▶ Information given
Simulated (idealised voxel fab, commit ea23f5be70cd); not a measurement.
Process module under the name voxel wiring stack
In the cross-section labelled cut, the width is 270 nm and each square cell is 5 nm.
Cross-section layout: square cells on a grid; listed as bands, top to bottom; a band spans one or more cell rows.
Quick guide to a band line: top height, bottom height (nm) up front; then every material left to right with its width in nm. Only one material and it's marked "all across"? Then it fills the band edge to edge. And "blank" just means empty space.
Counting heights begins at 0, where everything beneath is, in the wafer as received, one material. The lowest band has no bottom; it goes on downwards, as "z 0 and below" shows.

▶ Work task
Copy out every record exactly; leave nothing out.

▶ Expected answer
Simulated (idealised voxel fab, commit ea23f5be70cd); not a measurement.
Process module under the name voxel wiring stack
In the cross-section labelled cut, the width is 270 nm and each square cell is 5 nm.
Cross-section layout: square cells on a grid; listed as bands, top to bottom; a band spans one or more cell rows.
Quick guide to a band line: top height, bottom height (nm) up front; then every material left to right with its width in nm. Only one material and it's marked "all across"? Then it fills the band edge to edge. And "blank" just means empty space.
Counting heights begins at 0, where everything beneath is, in the wafer as received, one material. The lowest band has no bottom; it goes on downwards, as "z 0 and below" shows.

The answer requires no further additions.